*** EXTRACTED INFORMATION

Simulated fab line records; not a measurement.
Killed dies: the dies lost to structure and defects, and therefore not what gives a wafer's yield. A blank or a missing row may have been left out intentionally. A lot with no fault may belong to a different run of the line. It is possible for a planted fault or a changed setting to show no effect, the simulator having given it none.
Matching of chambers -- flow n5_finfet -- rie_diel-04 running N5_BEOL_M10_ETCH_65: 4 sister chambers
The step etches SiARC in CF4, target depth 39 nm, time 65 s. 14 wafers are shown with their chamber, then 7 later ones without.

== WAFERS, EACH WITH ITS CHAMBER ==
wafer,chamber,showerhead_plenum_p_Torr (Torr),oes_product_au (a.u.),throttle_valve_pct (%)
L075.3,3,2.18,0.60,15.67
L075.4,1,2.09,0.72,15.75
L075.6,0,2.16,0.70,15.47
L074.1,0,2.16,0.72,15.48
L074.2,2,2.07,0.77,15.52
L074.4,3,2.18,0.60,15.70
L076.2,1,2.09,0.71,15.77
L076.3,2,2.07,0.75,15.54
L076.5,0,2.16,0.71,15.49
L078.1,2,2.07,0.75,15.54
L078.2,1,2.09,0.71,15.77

******

ASSIGNED TASK: Above are the records; copy exactly the lines from the line with "L076.5,0,2.16,0.71,15.49" through the line with "L078.1,2,2.07,0.75,15.54", both included.

EXERCISE ANSWER:
L076.5,0,2.16,0.71,15.49
L078.1,2,2.07,0.75,15.54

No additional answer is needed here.